BEGIN
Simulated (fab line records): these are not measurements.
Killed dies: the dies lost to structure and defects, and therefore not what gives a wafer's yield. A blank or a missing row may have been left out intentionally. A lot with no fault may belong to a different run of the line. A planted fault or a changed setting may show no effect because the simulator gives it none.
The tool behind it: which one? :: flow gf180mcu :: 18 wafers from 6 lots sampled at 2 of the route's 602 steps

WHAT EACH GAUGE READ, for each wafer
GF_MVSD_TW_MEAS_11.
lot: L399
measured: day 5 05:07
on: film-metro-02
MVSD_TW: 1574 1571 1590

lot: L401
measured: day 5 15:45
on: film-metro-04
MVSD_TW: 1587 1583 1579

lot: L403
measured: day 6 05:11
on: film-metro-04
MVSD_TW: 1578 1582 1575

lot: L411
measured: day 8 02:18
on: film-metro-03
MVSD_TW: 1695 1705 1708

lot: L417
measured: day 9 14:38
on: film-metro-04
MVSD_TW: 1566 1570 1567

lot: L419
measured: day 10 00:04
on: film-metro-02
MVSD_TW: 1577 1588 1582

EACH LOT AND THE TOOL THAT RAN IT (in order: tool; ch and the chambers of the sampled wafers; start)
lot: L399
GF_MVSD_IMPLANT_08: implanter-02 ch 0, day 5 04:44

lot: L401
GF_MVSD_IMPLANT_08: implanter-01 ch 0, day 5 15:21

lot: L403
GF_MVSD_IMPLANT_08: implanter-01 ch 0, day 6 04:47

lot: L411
END

[WORK INSTRUCTION]
Give again each line of the listing above, keeping every word the same.

[TASK RESULT]
Simulated (fab line records): these are not measurements.
Killed dies: the dies lost to structure and defects, and therefore not what gives a wafer's yield. A blank or a missing row may have been left out intentionally. A lot with no fault may belong to a different run of the line. A planted fault or a changed setting may show no effect because the simulator gives it none.
The tool behind it: which one? :: flow gf180mcu :: 18 wafers from 6 lots sampled at 2 of the route's 602 steps

WHAT EACH GAUGE READ, for each wafer
GF_MVSD_TW_MEAS_11.
lot: L399
measured: day 5 05:07
on: film-metro-02
MVSD_TW: 1574 1571 1590

lot: L401
measured: day 5 15:45
on: film-metro-04
MVSD_TW: 1587 1583 1579

lot: L403
measured: day 6 05:11
on: film-metro-04
MVSD_TW: 1578 1582 1575

lot: L411
measured: day 8 02:18
on: film-metro-03
MVSD_TW: 1695 1705 1708

lot: L417
measured: day 9 14:38
on: film-metro-04
MVSD_TW: 1566 1570 1567

lot: L419
measured: day 10 00:04
on: film-metro-02
MVSD_TW: 1577 1588 1582

EACH LOT AND THE TOOL THAT RAN IT (in order: tool; ch and the chambers of the sampled wafers; start)
lot: L399
GF_MVSD_IMPLANT_08: implanter-02 ch 0, day 5 04:44

lot: L401
GF_MVSD_IMPLANT_08: implanter-01 ch 0, day 5 15:21

lot: L403
GF_MVSD_IMPLANT_08: implanter-01 ch 0, day 6 04:47

lot: L411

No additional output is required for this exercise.